*-*-*

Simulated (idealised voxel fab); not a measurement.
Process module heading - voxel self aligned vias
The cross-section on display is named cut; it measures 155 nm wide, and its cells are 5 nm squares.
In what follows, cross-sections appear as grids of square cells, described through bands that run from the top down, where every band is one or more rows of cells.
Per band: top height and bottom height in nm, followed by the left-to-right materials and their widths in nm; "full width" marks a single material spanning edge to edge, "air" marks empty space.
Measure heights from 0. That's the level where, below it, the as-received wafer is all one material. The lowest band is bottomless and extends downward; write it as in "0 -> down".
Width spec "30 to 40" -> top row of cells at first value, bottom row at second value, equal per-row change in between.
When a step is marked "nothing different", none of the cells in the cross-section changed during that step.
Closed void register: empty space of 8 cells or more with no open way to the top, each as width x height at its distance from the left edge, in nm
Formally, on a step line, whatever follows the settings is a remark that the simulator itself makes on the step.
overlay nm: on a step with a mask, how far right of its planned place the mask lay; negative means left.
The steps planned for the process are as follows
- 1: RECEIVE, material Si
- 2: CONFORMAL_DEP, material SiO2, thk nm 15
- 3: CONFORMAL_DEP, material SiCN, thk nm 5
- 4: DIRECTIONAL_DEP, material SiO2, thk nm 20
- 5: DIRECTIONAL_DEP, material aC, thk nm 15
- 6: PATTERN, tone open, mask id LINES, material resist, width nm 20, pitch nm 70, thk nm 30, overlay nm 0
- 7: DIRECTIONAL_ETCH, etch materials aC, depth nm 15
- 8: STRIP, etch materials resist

*-*-*

● **ACTION ITEM**:
Word for word, restate the lines of the listing above starting at the line with "- 4: DIRECTIONAL_DEP, material" and ending at the line with "- 7: DIRECTIONAL_ETCH, etch", and nothing outside them.

● **RESPONSE BOX**:
- 4: DIRECTIONAL_DEP, material SiO2, thk nm 20
- 5: DIRECTIONAL_DEP, material aC, thk nm 15
- 6: PATTERN, tone open, mask id LINES, material resist, width nm 20, pitch nm 70, thk nm 30, overlay nm 0
- 7: DIRECTIONAL_ETCH, etch materials aC, depth nm 15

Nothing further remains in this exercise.